## WORK INSTRUCTION
Write out again, please, the records below from the first line to the line holding "Steps further on", inclusive, and nothing else.

## INFORMATION GIVEN
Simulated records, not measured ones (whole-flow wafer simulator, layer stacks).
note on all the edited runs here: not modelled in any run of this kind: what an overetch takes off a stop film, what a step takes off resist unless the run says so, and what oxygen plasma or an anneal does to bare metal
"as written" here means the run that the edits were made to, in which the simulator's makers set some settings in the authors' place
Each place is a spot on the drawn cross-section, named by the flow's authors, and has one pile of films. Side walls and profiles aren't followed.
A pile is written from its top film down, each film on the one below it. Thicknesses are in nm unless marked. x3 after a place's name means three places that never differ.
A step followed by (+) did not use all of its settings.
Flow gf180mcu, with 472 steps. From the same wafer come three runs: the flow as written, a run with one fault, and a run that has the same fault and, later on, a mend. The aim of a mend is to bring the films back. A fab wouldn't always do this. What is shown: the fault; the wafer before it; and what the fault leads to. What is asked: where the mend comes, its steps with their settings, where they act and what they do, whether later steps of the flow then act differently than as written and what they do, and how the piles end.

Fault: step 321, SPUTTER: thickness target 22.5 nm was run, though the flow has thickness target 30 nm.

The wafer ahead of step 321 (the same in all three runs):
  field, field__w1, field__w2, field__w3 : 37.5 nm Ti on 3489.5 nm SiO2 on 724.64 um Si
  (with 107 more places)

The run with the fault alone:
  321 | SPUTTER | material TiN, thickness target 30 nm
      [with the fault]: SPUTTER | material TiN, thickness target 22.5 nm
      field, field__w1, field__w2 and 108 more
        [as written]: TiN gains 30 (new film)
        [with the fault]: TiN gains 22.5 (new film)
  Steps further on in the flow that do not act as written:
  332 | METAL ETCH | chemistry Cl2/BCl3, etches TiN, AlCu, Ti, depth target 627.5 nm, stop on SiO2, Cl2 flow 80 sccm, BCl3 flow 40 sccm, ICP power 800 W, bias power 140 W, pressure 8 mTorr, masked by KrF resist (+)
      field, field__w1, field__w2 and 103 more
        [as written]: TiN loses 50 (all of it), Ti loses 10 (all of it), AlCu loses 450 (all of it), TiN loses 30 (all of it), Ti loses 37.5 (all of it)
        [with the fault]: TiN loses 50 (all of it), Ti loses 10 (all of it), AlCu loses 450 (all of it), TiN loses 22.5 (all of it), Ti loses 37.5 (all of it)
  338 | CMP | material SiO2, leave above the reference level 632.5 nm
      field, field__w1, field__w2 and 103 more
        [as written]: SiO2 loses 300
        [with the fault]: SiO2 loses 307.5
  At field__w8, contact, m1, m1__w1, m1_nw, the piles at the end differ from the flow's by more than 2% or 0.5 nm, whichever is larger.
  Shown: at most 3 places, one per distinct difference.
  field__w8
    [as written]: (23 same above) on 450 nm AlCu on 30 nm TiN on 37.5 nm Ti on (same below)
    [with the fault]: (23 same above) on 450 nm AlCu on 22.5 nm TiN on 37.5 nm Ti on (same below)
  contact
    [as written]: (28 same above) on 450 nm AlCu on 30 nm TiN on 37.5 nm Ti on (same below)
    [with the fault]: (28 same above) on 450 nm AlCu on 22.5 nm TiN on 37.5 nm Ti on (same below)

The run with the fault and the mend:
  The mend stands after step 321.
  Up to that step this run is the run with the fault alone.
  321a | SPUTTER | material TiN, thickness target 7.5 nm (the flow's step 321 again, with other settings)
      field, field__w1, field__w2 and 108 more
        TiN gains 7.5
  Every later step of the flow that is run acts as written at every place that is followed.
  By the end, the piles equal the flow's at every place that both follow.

## RESULT
Simulated records, not measured ones (whole-flow wafer simulator, layer stacks).
note on all the edited runs here: not modelled in any run of this kind: what an overetch takes off a stop film, what a step takes off resist unless the run says so, and what oxygen plasma or an anneal does to bare metal
"as written" here means the run that the edits were made to, in which the simulator's makers set some settings in the authors' place
Each place is a spot on the drawn cross-section, named by the flow's authors, and has one pile of films. Side walls and profiles aren't followed.
A pile is written from its top film down, each film on the one below it. Thicknesses are in nm unless marked. x3 after a place's name means three places that never differ.
A step followed by (+) did not use all of its settings.
Flow gf180mcu, with 472 steps. From the same wafer come three runs: the flow as written, a run with one fault, and a run that has the same fault and, later on, a mend. The aim of a mend is to bring the films back. A fab wouldn't always do this. What is shown: the fault; the wafer before it; and what the fault leads to. What is asked: where the mend comes, its steps with their settings, where they act and what they do, whether later steps of the flow then act differently than as written and what they do, and how the piles end.

Fault: step 321, SPUTTER: thickness target 22.5 nm was run, though the flow has thickness target 30 nm.

The wafer ahead of step 321 (the same in all three runs):
  field, field__w1, field__w2, field__w3 : 37.5 nm Ti on 3489.5 nm SiO2 on 724.64 um Si
  (with 107 more places)

The run with the fault alone:
  321 | SPUTTER | material TiN, thickness target 30 nm
      [with the fault]: SPUTTER | material TiN, thickness target 22.5 nm
      field, field__w1, field__w2 and 108 more
        [as written]: TiN gains 30 (new film)
        [with the fault]: TiN gains 22.5 (new film)
  Steps further on in the flow that do not act as written:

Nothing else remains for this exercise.